» Action item
Those lines of the material below that fall between its first line and the line with "Height datum 0, below", both included, are to be repeated exactly.

·····

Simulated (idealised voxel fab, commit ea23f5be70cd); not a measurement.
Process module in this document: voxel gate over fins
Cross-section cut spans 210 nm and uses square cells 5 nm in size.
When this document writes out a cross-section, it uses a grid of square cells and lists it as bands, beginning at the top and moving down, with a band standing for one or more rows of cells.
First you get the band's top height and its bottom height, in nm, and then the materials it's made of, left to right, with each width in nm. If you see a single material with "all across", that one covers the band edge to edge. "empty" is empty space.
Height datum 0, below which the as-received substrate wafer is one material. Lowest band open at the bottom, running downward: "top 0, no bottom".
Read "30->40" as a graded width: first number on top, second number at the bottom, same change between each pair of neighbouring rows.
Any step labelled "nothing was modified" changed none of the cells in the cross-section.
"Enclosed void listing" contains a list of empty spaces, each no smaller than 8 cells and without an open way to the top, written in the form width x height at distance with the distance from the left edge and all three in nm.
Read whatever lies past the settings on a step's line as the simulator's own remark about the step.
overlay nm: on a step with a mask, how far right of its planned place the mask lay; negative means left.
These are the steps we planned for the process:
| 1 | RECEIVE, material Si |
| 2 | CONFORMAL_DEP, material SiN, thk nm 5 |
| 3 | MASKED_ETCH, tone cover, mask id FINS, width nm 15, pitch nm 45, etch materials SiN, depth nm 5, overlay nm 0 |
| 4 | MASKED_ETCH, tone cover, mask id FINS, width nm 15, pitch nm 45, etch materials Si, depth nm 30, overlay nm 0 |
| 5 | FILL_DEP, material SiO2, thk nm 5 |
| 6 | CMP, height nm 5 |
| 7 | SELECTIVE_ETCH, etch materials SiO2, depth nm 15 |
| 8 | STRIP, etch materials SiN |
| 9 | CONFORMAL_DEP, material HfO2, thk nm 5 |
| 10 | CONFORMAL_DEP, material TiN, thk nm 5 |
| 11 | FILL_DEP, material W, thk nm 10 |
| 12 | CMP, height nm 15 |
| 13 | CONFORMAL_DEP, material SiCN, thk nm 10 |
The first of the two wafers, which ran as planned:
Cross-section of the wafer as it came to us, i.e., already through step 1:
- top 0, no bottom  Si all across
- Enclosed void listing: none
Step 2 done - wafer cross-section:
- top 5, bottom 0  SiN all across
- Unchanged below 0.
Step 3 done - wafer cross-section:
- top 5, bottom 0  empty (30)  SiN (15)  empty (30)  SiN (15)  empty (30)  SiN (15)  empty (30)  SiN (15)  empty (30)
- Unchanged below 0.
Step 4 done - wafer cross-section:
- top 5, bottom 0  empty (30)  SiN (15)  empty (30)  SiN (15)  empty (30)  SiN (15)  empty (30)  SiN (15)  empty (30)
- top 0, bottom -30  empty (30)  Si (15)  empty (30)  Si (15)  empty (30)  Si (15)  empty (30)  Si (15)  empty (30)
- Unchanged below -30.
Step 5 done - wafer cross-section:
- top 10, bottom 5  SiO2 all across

·····

» Task result
Simulated (idealised voxel fab, commit ea23f5be70cd); not a measurement.
Process module in this document: voxel gate over fins
Cross-section cut spans 210 nm and uses square cells 5 nm in size.
When this document writes out a cross-section, it uses a grid of square cells and lists it as bands, beginning at the top and moving down, with a band standing for one or more rows of cells.
First you get the band's top height and its bottom height, in nm, and then the materials it's made of, left to right, with each width in nm. If you see a single material with "all across", that one covers the band edge to edge. "empty" is empty space.
Height datum 0, below which the as-received substrate wafer is one material. Lowest band open at the bottom, running downward: "top 0, no bottom".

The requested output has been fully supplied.